### STORED DATA
%%

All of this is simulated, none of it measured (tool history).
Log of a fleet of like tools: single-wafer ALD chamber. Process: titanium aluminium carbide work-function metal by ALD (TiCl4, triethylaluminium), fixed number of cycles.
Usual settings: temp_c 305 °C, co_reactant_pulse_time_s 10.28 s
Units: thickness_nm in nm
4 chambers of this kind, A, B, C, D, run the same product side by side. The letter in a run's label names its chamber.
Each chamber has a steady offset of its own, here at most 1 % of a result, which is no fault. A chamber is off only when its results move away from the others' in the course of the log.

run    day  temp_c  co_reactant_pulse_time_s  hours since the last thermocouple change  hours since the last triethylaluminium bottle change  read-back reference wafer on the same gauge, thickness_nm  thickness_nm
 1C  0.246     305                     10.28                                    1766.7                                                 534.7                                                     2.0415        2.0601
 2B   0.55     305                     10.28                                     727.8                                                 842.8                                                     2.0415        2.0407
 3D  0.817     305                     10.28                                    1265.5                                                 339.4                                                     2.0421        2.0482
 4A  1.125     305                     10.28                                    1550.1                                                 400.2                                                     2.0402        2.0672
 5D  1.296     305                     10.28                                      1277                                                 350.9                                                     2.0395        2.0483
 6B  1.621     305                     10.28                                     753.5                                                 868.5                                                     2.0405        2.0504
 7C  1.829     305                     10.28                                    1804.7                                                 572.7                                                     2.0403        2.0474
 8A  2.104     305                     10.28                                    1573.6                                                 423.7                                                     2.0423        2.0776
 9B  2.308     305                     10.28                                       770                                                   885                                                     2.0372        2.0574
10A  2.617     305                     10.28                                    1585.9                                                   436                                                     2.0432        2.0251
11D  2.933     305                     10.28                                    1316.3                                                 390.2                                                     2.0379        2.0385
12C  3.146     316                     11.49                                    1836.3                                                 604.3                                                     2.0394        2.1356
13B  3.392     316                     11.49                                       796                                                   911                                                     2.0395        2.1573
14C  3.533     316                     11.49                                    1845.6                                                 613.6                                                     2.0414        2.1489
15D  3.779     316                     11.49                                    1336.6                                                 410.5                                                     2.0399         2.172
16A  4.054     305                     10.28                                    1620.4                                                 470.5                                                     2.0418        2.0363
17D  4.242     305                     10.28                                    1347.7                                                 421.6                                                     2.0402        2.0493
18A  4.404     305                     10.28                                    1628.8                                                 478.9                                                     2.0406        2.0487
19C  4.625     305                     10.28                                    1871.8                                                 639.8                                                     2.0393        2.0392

%%

### WORK ORDER
Take the lines from the first line of the listing to the line containing "4 chambers of". Please print them exactly, ends included, with nothing else.

### TASK RESULT
All of this is simulated, none of it measured (tool history).
Log of a fleet of like tools: single-wafer ALD chamber. Process: titanium aluminium carbide work-function metal by ALD (TiCl4, triethylaluminium), fixed number of cycles.
Usual settings: temp_c 305 °C, co_reactant_pulse_time_s 10.28 s
Units: thickness_nm in nm
4 chambers of this kind, A, B, C, D, run the same product side by side. The letter in a run's label names its chamber.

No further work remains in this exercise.